○ ○ ○

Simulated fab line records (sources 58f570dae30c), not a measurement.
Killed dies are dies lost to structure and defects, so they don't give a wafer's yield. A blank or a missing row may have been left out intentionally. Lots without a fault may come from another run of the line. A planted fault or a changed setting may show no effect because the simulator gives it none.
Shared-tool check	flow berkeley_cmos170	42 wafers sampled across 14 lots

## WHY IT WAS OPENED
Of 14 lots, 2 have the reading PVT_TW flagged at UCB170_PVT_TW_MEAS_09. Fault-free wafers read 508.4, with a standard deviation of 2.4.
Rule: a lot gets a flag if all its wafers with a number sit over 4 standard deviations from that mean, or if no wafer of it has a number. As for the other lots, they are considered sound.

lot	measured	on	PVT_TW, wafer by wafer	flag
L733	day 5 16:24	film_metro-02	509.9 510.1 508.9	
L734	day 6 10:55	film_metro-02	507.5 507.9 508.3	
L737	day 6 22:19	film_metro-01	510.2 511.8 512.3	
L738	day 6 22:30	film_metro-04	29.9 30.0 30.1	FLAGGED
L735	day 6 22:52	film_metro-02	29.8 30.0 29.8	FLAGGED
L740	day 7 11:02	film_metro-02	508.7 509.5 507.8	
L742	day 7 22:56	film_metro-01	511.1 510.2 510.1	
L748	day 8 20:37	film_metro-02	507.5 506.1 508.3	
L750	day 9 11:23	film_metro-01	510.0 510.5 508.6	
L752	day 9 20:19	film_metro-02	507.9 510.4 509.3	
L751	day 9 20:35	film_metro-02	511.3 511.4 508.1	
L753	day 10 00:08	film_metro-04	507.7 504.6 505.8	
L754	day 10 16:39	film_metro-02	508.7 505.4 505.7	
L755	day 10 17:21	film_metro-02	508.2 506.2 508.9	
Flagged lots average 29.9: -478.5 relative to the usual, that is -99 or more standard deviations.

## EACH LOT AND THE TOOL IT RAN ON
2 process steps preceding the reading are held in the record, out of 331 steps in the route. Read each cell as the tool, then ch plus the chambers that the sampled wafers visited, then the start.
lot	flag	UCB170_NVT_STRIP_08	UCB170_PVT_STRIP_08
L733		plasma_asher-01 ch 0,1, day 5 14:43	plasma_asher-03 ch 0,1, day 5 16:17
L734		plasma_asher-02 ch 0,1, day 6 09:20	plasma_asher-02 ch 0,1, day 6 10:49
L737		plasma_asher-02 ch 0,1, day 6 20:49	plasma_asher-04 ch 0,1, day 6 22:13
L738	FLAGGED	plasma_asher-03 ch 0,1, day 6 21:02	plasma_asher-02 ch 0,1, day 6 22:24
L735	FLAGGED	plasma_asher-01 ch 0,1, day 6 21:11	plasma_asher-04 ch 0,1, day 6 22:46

○ ○ ○

Reproduce, character for character, only the lines of the preceding data that start at the line with "## EACH LOT AND THE TOOL IT RAN ON" and end at the line with "day 6 22:24", both included.

## EACH LOT AND THE TOOL IT RAN ON
2 process steps preceding the reading are held in the record, out of 331 steps in the route. Read each cell as the tool, then ch plus the chambers that the sampled wafers visited, then the start.
lot	flag	UCB170_NVT_STRIP_08	UCB170_PVT_STRIP_08
L733		plasma_asher-01 ch 0,1, day 5 14:43	plasma_asher-03 ch 0,1, day 5 16:17
L734		plasma_asher-02 ch 0,1, day 6 09:20	plasma_asher-02 ch 0,1, day 6 10:49
L737		plasma_asher-02 ch 0,1, day 6 20:49	plasma_asher-04 ch 0,1, day 6 22:13
L738	FLAGGED	plasma_asher-03 ch 0,1, day 6 21:02	plasma_asher-02 ch 0,1, day 6 22:24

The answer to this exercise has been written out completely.